▸ ACTIVITY:
Everything from the first line of the material below through the line containing "note on this" is to be printed exactly, and nothing more.

▸ SOURCE INFORMATION:
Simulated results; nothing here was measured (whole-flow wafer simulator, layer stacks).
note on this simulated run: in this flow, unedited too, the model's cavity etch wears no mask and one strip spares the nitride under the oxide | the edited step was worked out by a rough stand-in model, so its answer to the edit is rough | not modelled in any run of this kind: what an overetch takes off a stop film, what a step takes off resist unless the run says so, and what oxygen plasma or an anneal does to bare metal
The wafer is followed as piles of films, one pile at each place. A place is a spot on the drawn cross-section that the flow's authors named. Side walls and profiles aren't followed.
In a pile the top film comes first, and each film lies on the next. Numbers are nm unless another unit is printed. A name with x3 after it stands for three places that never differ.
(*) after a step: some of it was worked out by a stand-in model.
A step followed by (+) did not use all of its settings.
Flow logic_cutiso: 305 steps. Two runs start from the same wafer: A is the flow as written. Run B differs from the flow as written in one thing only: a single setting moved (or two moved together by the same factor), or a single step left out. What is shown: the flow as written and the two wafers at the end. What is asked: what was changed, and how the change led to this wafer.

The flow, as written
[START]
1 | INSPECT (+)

▸ TASK SOLUTION:
Simulated results; nothing here was measured (whole-flow wafer simulator, layer stacks).
note on this simulated run: in this flow, unedited too, the model's cavity etch wears no mask and one strip spares the nitride under the oxide | the edited step was worked out by a rough stand-in model, so its answer to the edit is rough | not modelled in any run of this kind: what an overetch takes off a stop film, what a step takes off resist unless the run says so, and what oxygen plasma or an anneal does to bare metal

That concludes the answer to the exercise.